━━━ Data excerpts ━━━
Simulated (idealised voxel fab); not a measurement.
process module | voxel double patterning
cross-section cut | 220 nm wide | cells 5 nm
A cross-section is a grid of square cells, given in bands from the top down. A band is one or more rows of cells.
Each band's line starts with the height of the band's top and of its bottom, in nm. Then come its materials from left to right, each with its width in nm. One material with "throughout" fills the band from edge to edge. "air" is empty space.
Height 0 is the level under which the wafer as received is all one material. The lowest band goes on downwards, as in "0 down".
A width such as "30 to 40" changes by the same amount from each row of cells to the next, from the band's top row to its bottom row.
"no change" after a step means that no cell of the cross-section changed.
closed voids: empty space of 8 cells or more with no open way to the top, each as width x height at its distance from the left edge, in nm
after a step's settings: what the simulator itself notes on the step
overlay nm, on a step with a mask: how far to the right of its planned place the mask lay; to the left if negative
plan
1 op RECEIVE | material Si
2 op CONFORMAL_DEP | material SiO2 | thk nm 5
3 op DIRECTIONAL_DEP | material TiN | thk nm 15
━━━

• Assigned task:
Would you copy, unchanged, the stretch of the records above that begins at the line containing "overlay nm, on" and ends at the line containing "2 op CONFORMAL_DEP | material SiO2 | thk nm 5", and only that?

• Task solution:
overlay nm, on a step with a mask: how far to the right of its planned place the mask lay; to the left if negative
plan
1 op RECEIVE | material Si
2 op CONFORMAL_DEP | material SiO2 | thk nm 5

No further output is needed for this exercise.